-*-*-

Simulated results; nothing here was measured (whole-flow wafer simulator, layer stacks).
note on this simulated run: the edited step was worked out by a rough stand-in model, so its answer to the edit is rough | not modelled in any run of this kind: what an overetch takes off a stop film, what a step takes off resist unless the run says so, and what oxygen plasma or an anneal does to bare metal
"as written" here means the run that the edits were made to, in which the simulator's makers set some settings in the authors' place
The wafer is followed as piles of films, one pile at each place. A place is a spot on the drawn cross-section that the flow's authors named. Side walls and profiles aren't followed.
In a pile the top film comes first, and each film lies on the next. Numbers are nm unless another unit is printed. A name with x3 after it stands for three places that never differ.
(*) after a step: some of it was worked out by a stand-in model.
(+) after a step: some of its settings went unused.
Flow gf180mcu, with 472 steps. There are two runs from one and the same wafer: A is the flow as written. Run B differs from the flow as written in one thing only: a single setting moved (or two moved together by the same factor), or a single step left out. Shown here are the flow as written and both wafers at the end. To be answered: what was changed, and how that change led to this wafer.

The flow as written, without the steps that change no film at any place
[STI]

-*-*-

REQUIRED ACTION: Nothing in the records above may be left out; repeat them exactly.

EXERCISE RESPONSE:
Simulated results; nothing here was measured (whole-flow wafer simulator, layer stacks).
note on this simulated run: the edited step was worked out by a rough stand-in model, so its answer to the edit is rough | not modelled in any run of this kind: what an overetch takes off a stop film, what a step takes off resist unless the run says so, and what oxygen plasma or an anneal does to bare metal
"as written" here means the run that the edits were made to, in which the simulator's makers set some settings in the authors' place
The wafer is followed as piles of films, one pile at each place. A place is a spot on the drawn cross-section that the flow's authors named. Side walls and profiles aren't followed.
In a pile the top film comes first, and each film lies on the next. Numbers are nm unless another unit is printed. A name with x3 after it stands for three places that never differ.
(*) after a step: some of it was worked out by a stand-in model.
(+) after a step: some of its settings went unused.
Flow gf180mcu, with 472 steps. There are two runs from one and the same wafer: A is the flow as written. Run B differs from the flow as written in one thing only: a single setting moved (or two moved together by the same factor), or a single step left out. Shown here are the flow as written and both wafers at the end. To be answered: what was changed, and how that change led to this wafer.

The flow as written, without the steps that change no film at any place
[STI]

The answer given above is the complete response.